_ _ _ _

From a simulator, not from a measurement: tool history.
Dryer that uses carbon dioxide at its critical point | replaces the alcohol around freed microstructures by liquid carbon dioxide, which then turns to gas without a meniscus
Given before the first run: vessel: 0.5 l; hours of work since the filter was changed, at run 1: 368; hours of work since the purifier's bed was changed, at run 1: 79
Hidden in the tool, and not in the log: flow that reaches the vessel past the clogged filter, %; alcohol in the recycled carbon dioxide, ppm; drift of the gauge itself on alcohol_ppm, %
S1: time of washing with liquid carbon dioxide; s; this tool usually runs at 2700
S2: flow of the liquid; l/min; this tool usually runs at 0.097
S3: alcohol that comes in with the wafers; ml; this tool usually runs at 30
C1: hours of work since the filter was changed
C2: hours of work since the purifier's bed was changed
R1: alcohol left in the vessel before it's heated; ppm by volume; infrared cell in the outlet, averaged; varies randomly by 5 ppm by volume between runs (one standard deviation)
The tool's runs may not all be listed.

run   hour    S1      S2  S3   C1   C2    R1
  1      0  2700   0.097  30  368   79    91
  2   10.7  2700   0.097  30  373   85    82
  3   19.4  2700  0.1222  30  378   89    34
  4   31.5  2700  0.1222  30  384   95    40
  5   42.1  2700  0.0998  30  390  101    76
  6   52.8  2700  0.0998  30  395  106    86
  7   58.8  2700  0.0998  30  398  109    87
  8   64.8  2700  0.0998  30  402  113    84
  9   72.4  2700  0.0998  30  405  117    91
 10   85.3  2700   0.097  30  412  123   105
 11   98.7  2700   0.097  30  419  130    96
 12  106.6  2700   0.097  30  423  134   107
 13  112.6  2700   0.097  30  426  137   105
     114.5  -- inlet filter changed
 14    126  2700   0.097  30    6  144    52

_ _ _ _

# [Task item]
Retype the complete listing verbatim.

# [Task output]
From a simulator, not from a measurement: tool history.
Dryer that uses carbon dioxide at its critical point | replaces the alcohol around freed microstructures by liquid carbon dioxide, which then turns to gas without a meniscus
Given before the first run: vessel: 0.5 l; hours of work since the filter was changed, at run 1: 368; hours of work since the purifier's bed was changed, at run 1: 79
Hidden in the tool, and not in the log: flow that reaches the vessel past the clogged filter, %; alcohol in the recycled carbon dioxide, ppm; drift of the gauge itself on alcohol_ppm, %
S1: time of washing with liquid carbon dioxide; s; this tool usually runs at 2700
S2: flow of the liquid; l/min; this tool usually runs at 0.097
S3: alcohol that comes in with the wafers; ml; this tool usually runs at 30
C1: hours of work since the filter was changed
C2: hours of work since the purifier's bed was changed
R1: alcohol left in the vessel before it's heated; ppm by volume; infrared cell in the outlet, averaged; varies randomly by 5 ppm by volume between runs (one standard deviation)
The tool's runs may not all be listed.

run   hour    S1      S2  S3   C1   C2    R1
  1      0  2700   0.097  30  368   79    91
  2   10.7  2700   0.097  30  373   85    82
  3   19.4  2700  0.1222  30  378   89    34
  4   31.5  2700  0.1222  30  384   95    40
  5   42.1  2700  0.0998  30  390  101    76
  6   52.8  2700  0.0998  30  395  106    86
  7   58.8  2700  0.0998  30  398  109    87
  8   64.8  2700  0.0998  30  402  113    84
  9   72.4  2700  0.0998  30  405  117    91
 10   85.3  2700   0.097  30  412  123   105
 11   98.7  2700   0.097  30  419  130    96
 12  106.6  2700   0.097  30  423  134   107
 13  112.6  2700   0.097  30  426  137   105
     114.5  -- inlet filter changed
 14    126  2700   0.097  30    6  144    52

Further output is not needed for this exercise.